**Exercise data**
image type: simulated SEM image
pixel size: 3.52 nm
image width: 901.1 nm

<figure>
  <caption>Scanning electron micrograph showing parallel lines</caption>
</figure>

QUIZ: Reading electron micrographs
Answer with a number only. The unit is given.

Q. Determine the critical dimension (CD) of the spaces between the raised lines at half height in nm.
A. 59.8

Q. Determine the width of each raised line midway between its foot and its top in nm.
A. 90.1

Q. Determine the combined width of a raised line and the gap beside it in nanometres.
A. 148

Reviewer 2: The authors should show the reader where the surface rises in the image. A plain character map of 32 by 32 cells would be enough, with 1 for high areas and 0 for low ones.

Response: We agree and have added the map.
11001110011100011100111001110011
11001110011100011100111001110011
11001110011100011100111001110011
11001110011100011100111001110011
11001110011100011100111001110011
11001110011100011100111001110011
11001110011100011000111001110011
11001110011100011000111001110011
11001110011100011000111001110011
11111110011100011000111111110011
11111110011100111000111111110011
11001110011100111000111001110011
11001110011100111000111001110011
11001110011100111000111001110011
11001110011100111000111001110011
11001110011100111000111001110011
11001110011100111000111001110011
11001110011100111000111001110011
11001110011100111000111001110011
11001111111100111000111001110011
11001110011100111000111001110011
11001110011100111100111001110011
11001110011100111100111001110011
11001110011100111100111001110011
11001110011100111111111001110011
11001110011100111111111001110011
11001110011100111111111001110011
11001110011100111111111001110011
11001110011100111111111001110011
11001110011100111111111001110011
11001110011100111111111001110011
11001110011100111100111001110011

**Work instruction**
Could you reproduce exactly the lines of the entries above, from the one with "pixel size: 3.52 nm" through the one with "Reviewer 2: The", and nothing else?

**Exercise output**
pixel size: 3.52 nm
image width: 901.1 nm

<figure>
  <caption>Scanning electron micrograph showing parallel lines</caption>
</figure>

QUIZ: Reading electron micrographs
Answer with a number only. The unit is given.

Q. Determine the critical dimension (CD) of the spaces between the raised lines at half height in nm.
A. 59.8

Q. Determine the width of each raised line midway between its foot and its top in nm.
A. 90.1

Q. Determine the combined width of a raised line and the gap beside it in nanometres.
A. 148

Reviewer 2: The authors should show the reader where the surface rises in the image. A plain character map of 32 by 32 cells would be enough, with 1 for high areas and 0 for low ones.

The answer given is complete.